RECORDS PROVIDED:
▼

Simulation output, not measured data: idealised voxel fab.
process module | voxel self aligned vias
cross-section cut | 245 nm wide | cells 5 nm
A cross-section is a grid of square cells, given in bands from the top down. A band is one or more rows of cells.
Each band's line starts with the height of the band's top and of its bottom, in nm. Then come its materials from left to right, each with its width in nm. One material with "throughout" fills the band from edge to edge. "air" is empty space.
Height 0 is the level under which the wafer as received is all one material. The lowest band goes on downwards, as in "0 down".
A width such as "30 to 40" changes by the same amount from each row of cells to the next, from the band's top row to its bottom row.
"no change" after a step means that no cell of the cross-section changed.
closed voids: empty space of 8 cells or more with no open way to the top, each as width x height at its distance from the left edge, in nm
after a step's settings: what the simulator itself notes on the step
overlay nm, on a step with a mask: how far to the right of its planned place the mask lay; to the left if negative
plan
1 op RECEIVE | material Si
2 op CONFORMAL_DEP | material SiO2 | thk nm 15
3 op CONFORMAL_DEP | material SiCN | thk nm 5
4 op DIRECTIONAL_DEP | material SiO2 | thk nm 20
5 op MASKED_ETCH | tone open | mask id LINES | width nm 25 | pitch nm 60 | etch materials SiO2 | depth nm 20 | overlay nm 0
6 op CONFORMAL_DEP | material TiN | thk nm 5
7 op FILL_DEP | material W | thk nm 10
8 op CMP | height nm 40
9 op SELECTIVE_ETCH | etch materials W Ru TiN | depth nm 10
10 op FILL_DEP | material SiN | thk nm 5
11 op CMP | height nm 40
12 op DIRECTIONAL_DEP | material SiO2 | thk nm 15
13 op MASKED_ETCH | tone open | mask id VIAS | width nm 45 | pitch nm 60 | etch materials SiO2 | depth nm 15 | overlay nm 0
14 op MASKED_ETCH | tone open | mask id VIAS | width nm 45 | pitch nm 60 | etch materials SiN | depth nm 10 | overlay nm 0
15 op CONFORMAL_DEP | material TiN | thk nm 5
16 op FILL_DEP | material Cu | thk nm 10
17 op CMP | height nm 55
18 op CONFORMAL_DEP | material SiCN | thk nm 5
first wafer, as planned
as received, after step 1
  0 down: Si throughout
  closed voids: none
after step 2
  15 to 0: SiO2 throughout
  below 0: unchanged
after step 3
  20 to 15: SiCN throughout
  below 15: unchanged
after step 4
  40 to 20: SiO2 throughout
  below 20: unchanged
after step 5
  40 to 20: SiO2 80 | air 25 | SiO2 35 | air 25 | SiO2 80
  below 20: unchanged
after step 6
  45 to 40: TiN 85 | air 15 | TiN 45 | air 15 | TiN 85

▲

REQUIREMENT: Transcribe the records from their first line. Stop after the line with "Each band's line", including it.

ANSWER SECTION:
Simulation output, not measured data: idealised voxel fab.
process module | voxel self aligned vias
cross-section cut | 245 nm wide | cells 5 nm
A cross-section is a grid of square cells, given in bands from the top down. A band is one or more rows of cells.
Each band's line starts with the height of the band's top and of its bottom, in nm. Then come its materials from left to right, each with its width in nm. One material with "throughout" fills the band from edge to edge. "air" is empty space.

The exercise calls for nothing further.